Work request - Word for word, print the entries that follow.

[Opening Data extracts section]
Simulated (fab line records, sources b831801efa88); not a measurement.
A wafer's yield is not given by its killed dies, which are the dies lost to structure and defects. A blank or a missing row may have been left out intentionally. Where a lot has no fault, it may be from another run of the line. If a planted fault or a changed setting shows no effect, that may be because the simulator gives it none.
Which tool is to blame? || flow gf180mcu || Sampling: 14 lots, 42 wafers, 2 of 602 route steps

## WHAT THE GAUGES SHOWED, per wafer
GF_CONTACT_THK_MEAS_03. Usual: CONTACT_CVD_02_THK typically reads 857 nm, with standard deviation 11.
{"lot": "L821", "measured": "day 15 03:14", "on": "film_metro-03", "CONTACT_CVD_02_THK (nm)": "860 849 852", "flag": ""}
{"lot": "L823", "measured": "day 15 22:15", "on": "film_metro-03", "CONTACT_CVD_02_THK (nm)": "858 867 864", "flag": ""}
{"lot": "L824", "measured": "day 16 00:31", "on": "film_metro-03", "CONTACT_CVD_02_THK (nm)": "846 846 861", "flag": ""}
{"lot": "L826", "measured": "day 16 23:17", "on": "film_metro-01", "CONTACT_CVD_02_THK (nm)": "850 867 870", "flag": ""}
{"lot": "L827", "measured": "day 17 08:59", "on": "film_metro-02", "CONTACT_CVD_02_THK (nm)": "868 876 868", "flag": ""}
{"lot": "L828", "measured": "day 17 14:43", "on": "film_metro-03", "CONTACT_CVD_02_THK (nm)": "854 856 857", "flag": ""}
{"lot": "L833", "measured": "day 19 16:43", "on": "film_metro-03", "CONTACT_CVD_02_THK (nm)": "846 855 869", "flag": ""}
[Closing Data extracts section]

Exercise result -
Simulated (fab line records, sources b831801efa88); not a measurement.
A wafer's yield is not given by its killed dies, which are the dies lost to structure and defects. A blank or a missing row may have been left out intentionally. Where a lot has no fault, it may be from another run of the line. If a planted fault or a changed setting shows no effect, that may be because the simulator gives it none.
Which tool is to blame? || flow gf180mcu || Sampling: 14 lots, 42 wafers, 2 of 602 route steps

## WHAT THE GAUGES SHOWED, per wafer
GF_CONTACT_THK_MEAS_03. Usual: CONTACT_CVD_02_THK typically reads 857 nm, with standard deviation 11.
{"lot": "L821", "measured": "day 15 03:14", "on": "film_metro-03", "CONTACT_CVD_02_THK (nm)": "860 849 852", "flag": ""}
{"lot": "L823", "measured": "day 15 22:15", "on": "film_metro-03", "CONTACT_CVD_02_THK (nm)": "858 867 864", "flag": ""}
{"lot": "L824", "measured": "day 16 00:31", "on": "film_metro-03", "CONTACT_CVD_02_THK (nm)": "846 846 861", "flag": ""}
{"lot": "L826", "measured": "day 16 23:17", "on": "film_metro-01", "CONTACT_CVD_02_THK (nm)": "850 867 870", "flag": ""}
{"lot": "L827", "measured": "day 17 08:59", "on": "film_metro-02", "CONTACT_CVD_02_THK (nm)": "868 876 868", "flag": ""}
{"lot": "L828", "measured": "day 17 14:43", "on": "film_metro-03", "CONTACT_CVD_02_THK (nm)": "854 856 857", "flag": ""}
{"lot": "L833", "measured": "day 19 16:43", "on": "film_metro-03", "CONTACT_CVD_02_THK (nm)": "846 855 869", "flag": ""}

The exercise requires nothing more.